● Data records
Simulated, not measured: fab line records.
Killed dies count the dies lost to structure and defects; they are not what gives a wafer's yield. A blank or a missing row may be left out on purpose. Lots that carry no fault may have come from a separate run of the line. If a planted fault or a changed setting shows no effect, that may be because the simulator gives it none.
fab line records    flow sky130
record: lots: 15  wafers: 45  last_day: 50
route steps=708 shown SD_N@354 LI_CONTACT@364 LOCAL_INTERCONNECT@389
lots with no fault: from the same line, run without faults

● Action item
Type out the whole of the data again, exactly as shown.

● Written answer
Simulated, not measured: fab line records.
Killed dies count the dies lost to structure and defects; they are not what gives a wafer's yield. A blank or a missing row may be left out on purpose. Lots that carry no fault may have come from a separate run of the line. If a planted fault or a changed setting shows no effect, that may be because the simulator gives it none.
fab line records    flow sky130
record: lots: 15  wafers: 45  last_day: 50
route steps=708 shown SD_N@354 LI_CONTACT@364 LOCAL_INTERCONNECT@389
lots with no fault: from the same line, run without faults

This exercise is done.